=== Work order ===
Line by line, return the material below exactly as it reads.

=== Provided records ===
******
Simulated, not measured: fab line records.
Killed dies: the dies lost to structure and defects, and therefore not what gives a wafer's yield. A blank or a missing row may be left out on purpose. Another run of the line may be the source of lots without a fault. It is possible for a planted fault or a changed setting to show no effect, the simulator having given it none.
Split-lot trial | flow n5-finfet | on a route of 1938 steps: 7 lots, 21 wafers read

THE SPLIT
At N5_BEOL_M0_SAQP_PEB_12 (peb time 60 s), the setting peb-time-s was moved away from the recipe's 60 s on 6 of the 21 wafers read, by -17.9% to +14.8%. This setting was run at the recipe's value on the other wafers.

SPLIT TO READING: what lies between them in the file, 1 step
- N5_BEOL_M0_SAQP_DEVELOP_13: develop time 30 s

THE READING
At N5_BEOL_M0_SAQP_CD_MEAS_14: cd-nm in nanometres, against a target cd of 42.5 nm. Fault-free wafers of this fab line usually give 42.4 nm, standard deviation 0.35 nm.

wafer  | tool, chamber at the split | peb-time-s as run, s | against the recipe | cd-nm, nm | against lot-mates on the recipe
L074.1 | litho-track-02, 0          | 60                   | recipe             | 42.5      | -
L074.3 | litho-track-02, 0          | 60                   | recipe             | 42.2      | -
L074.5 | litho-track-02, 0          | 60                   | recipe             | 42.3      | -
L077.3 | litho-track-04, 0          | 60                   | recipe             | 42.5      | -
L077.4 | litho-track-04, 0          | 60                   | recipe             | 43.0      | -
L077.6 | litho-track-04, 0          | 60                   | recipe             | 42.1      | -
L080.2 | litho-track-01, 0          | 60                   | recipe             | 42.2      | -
******

=== Written answer ===
Simulated, not measured: fab line records.
Killed dies: the dies lost to structure and defects, and therefore not what gives a wafer's yield. A blank or a missing row may be left out on purpose. Another run of the line may be the source of lots without a fault. It is possible for a planted fault or a changed setting to show no effect, the simulator having given it none.
Split-lot trial | flow n5-finfet | on a route of 1938 steps: 7 lots, 21 wafers read

THE SPLIT
At N5_BEOL_M0_SAQP_PEB_12 (peb time 60 s), the setting peb-time-s was moved away from the recipe's 60 s on 6 of the 21 wafers read, by -17.9% to +14.8%. This setting was run at the recipe's value on the other wafers.

SPLIT TO READING: what lies between them in the file, 1 step
- N5_BEOL_M0_SAQP_DEVELOP_13: develop time 30 s

THE READING
At N5_BEOL_M0_SAQP_CD_MEAS_14: cd-nm in nanometres, against a target cd of 42.5 nm. Fault-free wafers of this fab line usually give 42.4 nm, standard deviation 0.35 nm.

wafer  | tool, chamber at the split | peb-time-s as run, s | against the recipe | cd-nm, nm | against lot-mates on the recipe
L074.1 | litho-track-02, 0          | 60                   | recipe             | 42.5      | -
L074.3 | litho-track-02, 0          | 60                   | recipe             | 42.2      | -
L074.5 | litho-track-02, 0          | 60                   | recipe             | 42.3      | -
L077.3 | litho-track-04, 0          | 60                   | recipe             | 42.5      | -
L077.4 | litho-track-04, 0          | 60                   | recipe             | 43.0      | -
L077.6 | litho-track-04, 0          | 60                   | recipe             | 42.1      | -
L080.2 | litho-track-01, 0          | 60                   | recipe             | 42.2      | -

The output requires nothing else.